Exercise>
Return exactly the lines below, starting with the one that has "R5: thickness taken" and going on through the one that has "P1: etch of".

..............................

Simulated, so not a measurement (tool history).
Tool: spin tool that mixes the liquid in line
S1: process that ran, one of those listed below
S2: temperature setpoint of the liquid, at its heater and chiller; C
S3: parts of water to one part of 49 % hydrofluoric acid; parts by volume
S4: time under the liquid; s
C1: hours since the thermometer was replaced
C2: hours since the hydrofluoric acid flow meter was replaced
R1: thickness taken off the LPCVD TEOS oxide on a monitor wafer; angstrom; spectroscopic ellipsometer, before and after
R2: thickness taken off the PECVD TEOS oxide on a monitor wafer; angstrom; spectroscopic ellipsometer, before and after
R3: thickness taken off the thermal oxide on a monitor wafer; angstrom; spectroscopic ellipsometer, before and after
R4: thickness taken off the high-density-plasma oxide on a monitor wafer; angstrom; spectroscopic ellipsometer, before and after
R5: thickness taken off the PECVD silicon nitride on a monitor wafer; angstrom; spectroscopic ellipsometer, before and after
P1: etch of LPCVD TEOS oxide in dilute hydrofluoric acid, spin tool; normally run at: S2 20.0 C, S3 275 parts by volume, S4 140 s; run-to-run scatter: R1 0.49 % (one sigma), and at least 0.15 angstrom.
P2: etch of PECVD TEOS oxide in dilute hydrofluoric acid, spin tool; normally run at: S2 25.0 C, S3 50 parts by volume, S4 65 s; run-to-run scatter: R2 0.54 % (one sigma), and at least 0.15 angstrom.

..............................

Task output>
R5: thickness taken off the PECVD silicon nitride on a monitor wafer; angstrom; spectroscopic ellipsometer, before and after
P1: etch of LPCVD TEOS oxide in dilute hydrofluoric acid, spin tool; normally run at: S2 20.0 C, S3 275 parts by volume, S4 140 s; run-to-run scatter: R1 0.49 % (one sigma), and at least 0.15 angstrom.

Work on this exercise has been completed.